Raw data: Begin

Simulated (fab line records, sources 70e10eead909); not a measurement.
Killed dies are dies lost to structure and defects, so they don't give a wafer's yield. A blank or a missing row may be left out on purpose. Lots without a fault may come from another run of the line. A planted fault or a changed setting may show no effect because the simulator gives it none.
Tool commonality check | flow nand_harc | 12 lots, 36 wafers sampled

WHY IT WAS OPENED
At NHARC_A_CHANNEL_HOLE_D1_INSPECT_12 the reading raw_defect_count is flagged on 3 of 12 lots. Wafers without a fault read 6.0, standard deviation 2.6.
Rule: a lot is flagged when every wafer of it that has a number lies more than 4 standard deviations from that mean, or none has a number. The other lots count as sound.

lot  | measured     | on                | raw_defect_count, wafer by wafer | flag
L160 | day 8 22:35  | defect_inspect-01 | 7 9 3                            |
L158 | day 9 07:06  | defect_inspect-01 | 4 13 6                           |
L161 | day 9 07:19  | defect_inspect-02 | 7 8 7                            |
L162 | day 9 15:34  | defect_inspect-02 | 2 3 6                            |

Raw data: End

Assigned task >> Every record should be given again without alteration.

Expected answer >>
Simulated (fab line records, sources 70e10eead909); not a measurement.
Killed dies are dies lost to structure and defects, so they don't give a wafer's yield. A blank or a missing row may be left out on purpose. Lots without a fault may come from another run of the line. A planted fault or a changed setting may show no effect because the simulator gives it none.
Tool commonality check | flow nand_harc | 12 lots, 36 wafers sampled

WHY IT WAS OPENED
At NHARC_A_CHANNEL_HOLE_D1_INSPECT_12 the reading raw_defect_count is flagged on 3 of 12 lots. Wafers without a fault read 6.0, standard deviation 2.6.
Rule: a lot is flagged when every wafer of it that has a number lies more than 4 standard deviations from that mean, or none has a number. The other lots count as sound.

lot  | measured     | on                | raw_defect_count, wafer by wafer | flag
L160 | day 8 22:35  | defect_inspect-01 | 7 9 3                            |
L158 | day 9 07:06  | defect_inspect-01 | 4 13 6                           |
L161 | day 9 07:19  | defect_inspect-02 | 7 8 7                            |
L162 | day 9 15:34  | defect_inspect-02 | 2 3 6                            |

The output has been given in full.